> ACTION ITEM
From the first line to the last, reproduce the records exactly as they appear below.

_ _ _ _
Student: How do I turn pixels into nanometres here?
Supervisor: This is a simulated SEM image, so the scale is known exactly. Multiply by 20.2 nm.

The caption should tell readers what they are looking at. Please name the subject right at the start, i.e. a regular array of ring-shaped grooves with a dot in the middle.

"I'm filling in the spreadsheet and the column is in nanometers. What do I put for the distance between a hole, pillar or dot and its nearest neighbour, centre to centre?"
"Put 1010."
_ _ _ _

> TASK RESPONSE
Student: How do I turn pixels into nanometres here?
Supervisor: This is a simulated SEM image, so the scale is known exactly. Multiply by 20.2 nm.

The caption should tell readers what they are looking at. Please name the subject right at the start, i.e. a regular array of ring-shaped grooves with a dot in the middle.

"I'm filling in the spreadsheet and the column is in nanometers. What do I put for the distance between a hole, pillar or dot and its nearest neighbour, centre to centre?"
"Put 1010."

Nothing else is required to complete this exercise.